The line containing "1000000000000111" marks the end: output every line of the data up to it, and that line too, exactly as written.

↓
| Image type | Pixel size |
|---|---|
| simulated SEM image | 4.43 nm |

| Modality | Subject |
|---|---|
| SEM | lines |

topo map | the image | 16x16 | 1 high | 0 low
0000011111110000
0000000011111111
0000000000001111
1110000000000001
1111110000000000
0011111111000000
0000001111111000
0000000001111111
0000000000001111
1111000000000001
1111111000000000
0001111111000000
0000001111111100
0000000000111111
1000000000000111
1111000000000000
↑

Exercise result:
| Image type | Pixel size |
|---|---|
| simulated SEM image | 4.43 nm |

| Modality | Subject |
|---|---|
| SEM | lines |

topo map | the image | 16x16 | 1 high | 0 low
0000011111110000
0000000011111111
0000000000001111
1110000000000001
1111110000000000
0011111111000000
0000001111111000
0000000001111111
0000000000001111
1111000000000001
1111111000000000
0001111111000000
0000001111111100
0000000000111111
1000000000000111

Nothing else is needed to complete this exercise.